• [TASK ITEM] The lines to extract run from the first line of the entries through the line that contains "The log covers"; reproduce exactly those lines and no others.

######
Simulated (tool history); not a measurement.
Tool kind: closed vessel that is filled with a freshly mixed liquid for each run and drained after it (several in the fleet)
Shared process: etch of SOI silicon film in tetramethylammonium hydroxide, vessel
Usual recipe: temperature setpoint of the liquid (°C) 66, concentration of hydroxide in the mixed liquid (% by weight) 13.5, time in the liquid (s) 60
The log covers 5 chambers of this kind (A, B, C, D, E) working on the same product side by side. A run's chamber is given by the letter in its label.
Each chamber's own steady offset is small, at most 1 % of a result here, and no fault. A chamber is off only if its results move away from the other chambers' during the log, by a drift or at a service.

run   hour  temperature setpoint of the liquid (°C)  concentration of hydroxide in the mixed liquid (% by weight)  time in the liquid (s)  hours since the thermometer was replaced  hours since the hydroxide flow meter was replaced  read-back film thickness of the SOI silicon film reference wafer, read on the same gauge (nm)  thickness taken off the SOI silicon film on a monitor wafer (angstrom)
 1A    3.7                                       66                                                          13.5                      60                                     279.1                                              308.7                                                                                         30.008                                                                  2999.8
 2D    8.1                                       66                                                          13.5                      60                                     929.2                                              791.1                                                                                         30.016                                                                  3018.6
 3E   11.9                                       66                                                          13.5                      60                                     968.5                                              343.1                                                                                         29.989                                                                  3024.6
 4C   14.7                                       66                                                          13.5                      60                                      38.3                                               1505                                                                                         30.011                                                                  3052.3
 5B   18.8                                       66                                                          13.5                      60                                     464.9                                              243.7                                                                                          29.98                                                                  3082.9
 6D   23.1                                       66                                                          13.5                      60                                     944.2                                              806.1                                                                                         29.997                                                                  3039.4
######

• [PROBLEM SOLUTION]
Simulated (tool history); not a measurement.
Tool kind: closed vessel that is filled with a freshly mixed liquid for each run and drained after it (several in the fleet)
Shared process: etch of SOI silicon film in tetramethylammonium hydroxide, vessel
Usual recipe: temperature setpoint of the liquid (°C) 66, concentration of hydroxide in the mixed liquid (% by weight) 13.5, time in the liquid (s) 60
The log covers 5 chambers of this kind (A, B, C, D, E) working on the same product side by side. A run's chamber is given by the letter in its label.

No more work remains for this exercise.